* _Work instruction_
Write out each line of the material below exactly as given.

----------

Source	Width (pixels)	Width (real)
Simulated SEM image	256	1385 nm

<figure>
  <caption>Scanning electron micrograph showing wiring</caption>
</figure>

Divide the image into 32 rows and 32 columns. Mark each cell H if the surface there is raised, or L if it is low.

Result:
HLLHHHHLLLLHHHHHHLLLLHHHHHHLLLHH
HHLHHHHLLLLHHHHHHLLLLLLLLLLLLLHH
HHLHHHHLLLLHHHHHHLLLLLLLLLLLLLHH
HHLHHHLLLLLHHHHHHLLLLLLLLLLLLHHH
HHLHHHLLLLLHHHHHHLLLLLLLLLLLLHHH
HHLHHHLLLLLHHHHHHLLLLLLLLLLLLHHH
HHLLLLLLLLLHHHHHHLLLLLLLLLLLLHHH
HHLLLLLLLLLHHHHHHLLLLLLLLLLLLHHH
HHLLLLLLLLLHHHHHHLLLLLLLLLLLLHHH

----------

* _Result_
Source	Width (pixels)	Width (real)
Simulated SEM image	256	1385 nm

<figure>
  <caption>Scanning electron micrograph showing wiring</caption>
</figure>

Divide the image into 32 rows and 32 columns. Mark each cell H if the surface there is raised, or L if it is low.

Result:
HLLHHHHLLLLHHHHHHLLLLHHHHHHLLLHH
HHLHHHHLLLLHHHHHHLLLLLLLLLLLLLHH
HHLHHHHLLLLHHHHHHLLLLLLLLLLLLLHH
HHLHHHLLLLLHHHHHHLLLLLLLLLLLLHHH
HHLHHHLLLLLHHHHHHLLLLLLLLLLLLHHH
HHLHHHLLLLLHHHHHHLLLLLLLLLLLLHHH
HHLLLLLLLLLHHHHHHLLLLLLLLLLLLHHH
HHLLLLLLLLLHHHHHHLLLLLLLLLLLLHHH
HHLLLLLLLLLHHHHHHLLLLLLLLLLLLHHH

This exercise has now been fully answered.